**Work instruction**
Only one stretch of the listing below is wanted: every line from the first to the line containing "Lab notebook", set down exactly.

[Start of section]

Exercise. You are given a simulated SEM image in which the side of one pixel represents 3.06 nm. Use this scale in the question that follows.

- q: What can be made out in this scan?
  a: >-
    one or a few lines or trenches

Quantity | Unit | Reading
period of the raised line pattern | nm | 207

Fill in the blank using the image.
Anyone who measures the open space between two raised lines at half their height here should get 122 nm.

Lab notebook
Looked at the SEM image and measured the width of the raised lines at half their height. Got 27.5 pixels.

[End of section]

**Exercise output**
Exercise. You are given a simulated SEM image in which the side of one pixel represents 3.06 nm. Use this scale in the question that follows.

- q: What can be made out in this scan?
  a: >-
    one or a few lines or trenches

Quantity | Unit | Reading
period of the raised line pattern | nm | 207

Fill in the blank using the image.
Anyone who measures the open space between two raised lines at half their height here should get 122 nm.

Lab notebook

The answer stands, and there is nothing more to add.